• **Action item**:
Return the run of lines below that opens with the line containing "Mean of runLengthS" and closes with the line containing "question;is;is not", keeping each one exact.

□ □ □

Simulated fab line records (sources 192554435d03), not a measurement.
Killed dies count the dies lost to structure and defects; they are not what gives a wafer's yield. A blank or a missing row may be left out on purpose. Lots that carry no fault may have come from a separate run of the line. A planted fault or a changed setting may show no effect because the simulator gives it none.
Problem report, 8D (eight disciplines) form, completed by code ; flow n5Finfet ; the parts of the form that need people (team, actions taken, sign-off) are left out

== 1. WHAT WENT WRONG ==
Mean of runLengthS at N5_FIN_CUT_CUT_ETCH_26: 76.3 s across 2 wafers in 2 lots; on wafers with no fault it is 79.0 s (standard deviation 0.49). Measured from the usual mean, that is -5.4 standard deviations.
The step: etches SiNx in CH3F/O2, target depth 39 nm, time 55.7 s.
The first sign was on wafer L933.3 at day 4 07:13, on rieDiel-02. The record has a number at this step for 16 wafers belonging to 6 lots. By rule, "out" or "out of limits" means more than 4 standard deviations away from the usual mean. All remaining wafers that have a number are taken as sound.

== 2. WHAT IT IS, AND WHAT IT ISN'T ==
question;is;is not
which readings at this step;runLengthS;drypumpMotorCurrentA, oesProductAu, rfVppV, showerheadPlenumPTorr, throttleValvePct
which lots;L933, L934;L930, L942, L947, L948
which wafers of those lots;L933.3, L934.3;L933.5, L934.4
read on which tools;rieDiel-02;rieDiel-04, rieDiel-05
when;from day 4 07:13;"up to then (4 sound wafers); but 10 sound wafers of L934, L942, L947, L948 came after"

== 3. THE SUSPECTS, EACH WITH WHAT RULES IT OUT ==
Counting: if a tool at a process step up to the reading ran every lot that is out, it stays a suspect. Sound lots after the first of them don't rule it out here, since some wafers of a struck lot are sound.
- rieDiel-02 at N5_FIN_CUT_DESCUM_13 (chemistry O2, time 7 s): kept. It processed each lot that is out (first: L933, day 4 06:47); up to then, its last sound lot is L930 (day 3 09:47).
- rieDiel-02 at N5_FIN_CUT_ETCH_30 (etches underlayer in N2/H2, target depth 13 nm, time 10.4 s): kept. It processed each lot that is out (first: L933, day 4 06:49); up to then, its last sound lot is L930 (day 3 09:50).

□ □ □

• **Task answer**:
Mean of runLengthS at N5_FIN_CUT_CUT_ETCH_26: 76.3 s across 2 wafers in 2 lots; on wafers with no fault it is 79.0 s (standard deviation 0.49). Measured from the usual mean, that is -5.4 standard deviations.
The step: etches SiNx in CH3F/O2, target depth 39 nm, time 55.7 s.
The first sign was on wafer L933.3 at day 4 07:13, on rieDiel-02. The record has a number at this step for 16 wafers belonging to 6 lots. By rule, "out" or "out of limits" means more than 4 standard deviations away from the usual mean. All remaining wafers that have a number are taken as sound.

== 2. WHAT IT IS, AND WHAT IT ISN'T ==
question;is;is not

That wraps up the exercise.